◆ **Work order**:
Please restate each entry exactly, without skipping any.

....

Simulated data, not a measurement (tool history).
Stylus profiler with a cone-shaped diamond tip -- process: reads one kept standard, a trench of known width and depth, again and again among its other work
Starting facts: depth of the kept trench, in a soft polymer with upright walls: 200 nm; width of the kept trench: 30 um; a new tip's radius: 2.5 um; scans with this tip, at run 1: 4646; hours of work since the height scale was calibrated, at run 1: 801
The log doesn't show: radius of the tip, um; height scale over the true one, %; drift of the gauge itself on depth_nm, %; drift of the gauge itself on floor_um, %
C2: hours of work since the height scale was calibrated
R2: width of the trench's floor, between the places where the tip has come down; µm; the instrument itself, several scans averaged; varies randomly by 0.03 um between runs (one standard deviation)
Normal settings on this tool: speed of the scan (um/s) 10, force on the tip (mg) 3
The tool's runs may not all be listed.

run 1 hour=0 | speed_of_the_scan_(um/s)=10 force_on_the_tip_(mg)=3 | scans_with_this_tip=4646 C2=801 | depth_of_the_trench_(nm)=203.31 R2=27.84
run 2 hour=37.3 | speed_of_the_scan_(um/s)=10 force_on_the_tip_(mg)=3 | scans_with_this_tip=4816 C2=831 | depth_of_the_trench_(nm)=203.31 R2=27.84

....

◆ **Answer space**:
Simulated data, not a measurement (tool history).
Stylus profiler with a cone-shaped diamond tip -- process: reads one kept standard, a trench of known width and depth, again and again among its other work
Starting facts: depth of the kept trench, in a soft polymer with upright walls: 200 nm; width of the kept trench: 30 um; a new tip's radius: 2.5 um; scans with this tip, at run 1: 4646; hours of work since the height scale was calibrated, at run 1: 801
The log doesn't show: radius of the tip, um; height scale over the true one, %; drift of the gauge itself on depth_nm, %; drift of the gauge itself on floor_um, %
C2: hours of work since the height scale was calibrated
R2: width of the trench's floor, between the places where the tip has come down; µm; the instrument itself, several scans averaged; varies randomly by 0.03 um between runs (one standard deviation)
Normal settings on this tool: speed of the scan (um/s) 10, force on the tip (mg) 3
The tool's runs may not all be listed.

run 1 hour=0 | speed_of_the_scan_(um/s)=10 force_on_the_tip_(mg)=3 | scans_with_this_tip=4646 C2=801 | depth_of_the_trench_(nm)=203.31 R2=27.84
run 2 hour=37.3 | speed_of_the_scan_(um/s)=10 force_on_the_tip_(mg)=3 | scans_with_this_tip=4816 C2=831 | depth_of_the_trench_(nm)=203.31 R2=27.84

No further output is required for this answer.